WORK TASK
Working from the records below, repeat exactly the lines starting at the line that contains "3. DIRECTIONAL_DEP (material" and ending at the line that contains "7. DIRECTIONAL_ETCH (etch", inclusive.

[[ DATASET RECORDS open ]]

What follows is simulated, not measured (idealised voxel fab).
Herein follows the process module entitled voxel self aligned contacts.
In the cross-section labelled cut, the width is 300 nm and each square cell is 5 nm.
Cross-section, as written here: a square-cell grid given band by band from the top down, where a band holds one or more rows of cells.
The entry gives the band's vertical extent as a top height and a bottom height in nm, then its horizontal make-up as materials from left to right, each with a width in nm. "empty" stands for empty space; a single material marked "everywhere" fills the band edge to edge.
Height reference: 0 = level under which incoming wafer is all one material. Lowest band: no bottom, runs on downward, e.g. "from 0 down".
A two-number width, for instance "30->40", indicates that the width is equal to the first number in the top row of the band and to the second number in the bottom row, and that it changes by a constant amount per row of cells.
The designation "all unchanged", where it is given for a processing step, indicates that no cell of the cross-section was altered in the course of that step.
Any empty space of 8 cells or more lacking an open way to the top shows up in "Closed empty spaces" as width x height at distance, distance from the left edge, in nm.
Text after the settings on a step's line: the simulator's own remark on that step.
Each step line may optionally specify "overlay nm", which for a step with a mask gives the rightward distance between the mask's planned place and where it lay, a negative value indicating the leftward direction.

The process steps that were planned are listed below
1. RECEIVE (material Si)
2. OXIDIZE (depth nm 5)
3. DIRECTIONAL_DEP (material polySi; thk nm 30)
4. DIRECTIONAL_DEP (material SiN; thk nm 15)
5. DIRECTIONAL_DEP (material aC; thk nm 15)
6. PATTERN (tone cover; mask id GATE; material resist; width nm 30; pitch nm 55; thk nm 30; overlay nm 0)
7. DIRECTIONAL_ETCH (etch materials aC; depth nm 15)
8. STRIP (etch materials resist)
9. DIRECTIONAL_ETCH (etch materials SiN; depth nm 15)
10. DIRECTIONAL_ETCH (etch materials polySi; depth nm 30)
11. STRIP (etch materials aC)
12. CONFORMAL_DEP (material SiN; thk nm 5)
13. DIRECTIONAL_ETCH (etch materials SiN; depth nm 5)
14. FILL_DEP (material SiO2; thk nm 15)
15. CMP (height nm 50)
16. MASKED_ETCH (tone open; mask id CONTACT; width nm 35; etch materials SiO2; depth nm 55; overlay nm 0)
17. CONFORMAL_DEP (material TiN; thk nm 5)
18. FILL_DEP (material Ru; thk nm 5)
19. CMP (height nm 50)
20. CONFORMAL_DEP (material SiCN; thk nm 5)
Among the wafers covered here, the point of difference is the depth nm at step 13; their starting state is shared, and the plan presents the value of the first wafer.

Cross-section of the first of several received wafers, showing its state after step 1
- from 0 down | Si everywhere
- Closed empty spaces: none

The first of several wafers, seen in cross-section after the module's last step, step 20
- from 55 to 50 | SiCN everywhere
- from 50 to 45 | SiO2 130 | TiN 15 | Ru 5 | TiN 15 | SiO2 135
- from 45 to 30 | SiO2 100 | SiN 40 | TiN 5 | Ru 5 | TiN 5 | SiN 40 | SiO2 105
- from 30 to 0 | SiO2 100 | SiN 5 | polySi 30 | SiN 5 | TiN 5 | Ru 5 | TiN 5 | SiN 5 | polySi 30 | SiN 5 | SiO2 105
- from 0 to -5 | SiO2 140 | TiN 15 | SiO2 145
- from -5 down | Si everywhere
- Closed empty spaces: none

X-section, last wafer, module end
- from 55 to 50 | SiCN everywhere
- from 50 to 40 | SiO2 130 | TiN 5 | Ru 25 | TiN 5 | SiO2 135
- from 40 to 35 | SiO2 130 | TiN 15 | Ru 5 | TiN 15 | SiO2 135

[[ DATASET RECORDS closed ]]

EXPECTED ANSWER
3. DIRECTIONAL_DEP (material polySi; thk nm 30)
4. DIRECTIONAL_DEP (material SiN; thk nm 15)
5. DIRECTIONAL_DEP (material aC; thk nm 15)
6. PATTERN (tone cover; mask id GATE; material resist; width nm 30; pitch nm 55; thk nm 30; overlay nm 0)
7. DIRECTIONAL_ETCH (etch materials aC; depth nm 15)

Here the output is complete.